Assignment: Could you retype the entries exactly as they are?

☆ ☆ ☆

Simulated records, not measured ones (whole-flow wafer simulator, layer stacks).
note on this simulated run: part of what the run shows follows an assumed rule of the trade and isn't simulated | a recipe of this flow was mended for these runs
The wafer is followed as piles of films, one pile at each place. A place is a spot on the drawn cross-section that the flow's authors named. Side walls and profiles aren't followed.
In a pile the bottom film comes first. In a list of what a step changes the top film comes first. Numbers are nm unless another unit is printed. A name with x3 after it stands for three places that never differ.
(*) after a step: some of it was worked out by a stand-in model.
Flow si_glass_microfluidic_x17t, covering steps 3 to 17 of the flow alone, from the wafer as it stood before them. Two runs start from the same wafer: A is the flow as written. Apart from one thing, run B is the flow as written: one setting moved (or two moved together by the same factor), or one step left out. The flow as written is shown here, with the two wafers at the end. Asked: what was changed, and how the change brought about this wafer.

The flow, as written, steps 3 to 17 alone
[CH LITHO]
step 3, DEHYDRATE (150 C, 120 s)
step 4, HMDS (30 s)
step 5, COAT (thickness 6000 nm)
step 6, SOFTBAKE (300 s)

☆ ☆ ☆

Written response:
Simulated records, not measured ones (whole-flow wafer simulator, layer stacks).
note on this simulated run: part of what the run shows follows an assumed rule of the trade and isn't simulated | a recipe of this flow was mended for these runs
The wafer is followed as piles of films, one pile at each place. A place is a spot on the drawn cross-section that the flow's authors named. Side walls and profiles aren't followed.
In a pile the bottom film comes first. In a list of what a step changes the top film comes first. Numbers are nm unless another unit is printed. A name with x3 after it stands for three places that never differ.
(*) after a step: some of it was worked out by a stand-in model.
Flow si_glass_microfluidic_x17t, covering steps 3 to 17 of the flow alone, from the wafer as it stood before them. Two runs start from the same wafer: A is the flow as written. Apart from one thing, run B is the flow as written: one setting moved (or two moved together by the same factor), or one step left out. The flow as written is shown here, with the two wafers at the end. Asked: what was changed, and how the change brought about this wafer.

The flow, as written, steps 3 to 17 alone
[CH LITHO]
step 3, DEHYDRATE (150 C, 120 s)
step 4, HMDS (30 s)
step 5, COAT (thickness 6000 nm)
step 6, SOFTBAKE (300 s)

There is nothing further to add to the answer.